Dataset entries Block Start
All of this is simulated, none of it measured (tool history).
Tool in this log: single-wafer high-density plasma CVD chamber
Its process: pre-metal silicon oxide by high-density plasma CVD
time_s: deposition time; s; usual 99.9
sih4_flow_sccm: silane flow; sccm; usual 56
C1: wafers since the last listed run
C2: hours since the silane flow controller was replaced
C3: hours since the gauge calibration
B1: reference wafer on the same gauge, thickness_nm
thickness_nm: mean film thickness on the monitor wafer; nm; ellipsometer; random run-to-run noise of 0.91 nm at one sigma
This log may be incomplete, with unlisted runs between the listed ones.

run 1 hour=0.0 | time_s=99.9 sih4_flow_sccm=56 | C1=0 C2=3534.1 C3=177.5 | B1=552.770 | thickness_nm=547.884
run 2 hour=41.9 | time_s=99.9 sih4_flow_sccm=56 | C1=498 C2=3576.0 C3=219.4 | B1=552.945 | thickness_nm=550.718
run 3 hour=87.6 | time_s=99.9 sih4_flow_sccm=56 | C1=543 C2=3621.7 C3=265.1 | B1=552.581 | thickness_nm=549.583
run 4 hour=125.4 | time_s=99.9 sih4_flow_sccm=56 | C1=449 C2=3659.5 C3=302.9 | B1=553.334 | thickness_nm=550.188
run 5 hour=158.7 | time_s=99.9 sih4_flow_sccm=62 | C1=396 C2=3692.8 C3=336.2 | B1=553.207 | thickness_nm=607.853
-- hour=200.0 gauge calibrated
Dataset entries Block End

Please copy only these lines, exactly: the first line of the records through the line containing "This log may", ends included.

— Written solution —
All of this is simulated, none of it measured (tool history).
Tool in this log: single-wafer high-density plasma CVD chamber
Its process: pre-metal silicon oxide by high-density plasma CVD
time_s: deposition time; s; usual 99.9
sih4_flow_sccm: silane flow; sccm; usual 56
C1: wafers since the last listed run
C2: hours since the silane flow controller was replaced
C3: hours since the gauge calibration
B1: reference wafer on the same gauge, thickness_nm
thickness_nm: mean film thickness on the monitor wafer; nm; ellipsometer; random run-to-run noise of 0.91 nm at one sigma
This log may be incomplete, with unlisted runs between the listed ones.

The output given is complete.